Records supplied:
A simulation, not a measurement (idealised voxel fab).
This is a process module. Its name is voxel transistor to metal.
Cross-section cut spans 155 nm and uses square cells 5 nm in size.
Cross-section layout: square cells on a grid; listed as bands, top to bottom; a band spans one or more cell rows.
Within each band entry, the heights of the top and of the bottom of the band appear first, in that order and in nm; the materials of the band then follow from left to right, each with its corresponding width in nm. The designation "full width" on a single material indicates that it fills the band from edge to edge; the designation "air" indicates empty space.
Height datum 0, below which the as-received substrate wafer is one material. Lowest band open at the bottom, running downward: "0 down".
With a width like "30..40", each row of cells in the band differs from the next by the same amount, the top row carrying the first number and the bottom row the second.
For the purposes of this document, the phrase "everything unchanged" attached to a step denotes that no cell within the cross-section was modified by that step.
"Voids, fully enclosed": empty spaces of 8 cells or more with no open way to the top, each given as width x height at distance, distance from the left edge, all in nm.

Brief: None of the records may be omitted or altered when they are given again.

Exercise answer:
A simulation, not a measurement (idealised voxel fab).
This is a process module. Its name is voxel transistor to metal.
Cross-section cut spans 155 nm and uses square cells 5 nm in size.
Cross-section layout: square cells on a grid; listed as bands, top to bottom; a band spans one or more cell rows.
Within each band entry, the heights of the top and of the bottom of the band appear first, in that order and in nm; the materials of the band then follow from left to right, each with its corresponding width in nm. The designation "full width" on a single material indicates that it fills the band from edge to edge; the designation "air" indicates empty space.
Height datum 0, below which the as-received substrate wafer is one material. Lowest band open at the bottom, running downward: "0 down".
With a width like "30..40", each row of cells in the band differs from the next by the same amount, the top row carrying the first number and the bottom row the second.
For the purposes of this document, the phrase "everything unchanged" attached to a step denotes that no cell within the cross-section was modified by that step.
"Voids, fully enclosed": empty spaces of 8 cells or more with no open way to the top, each given as width x height at distance, distance from the left edge, all in nm.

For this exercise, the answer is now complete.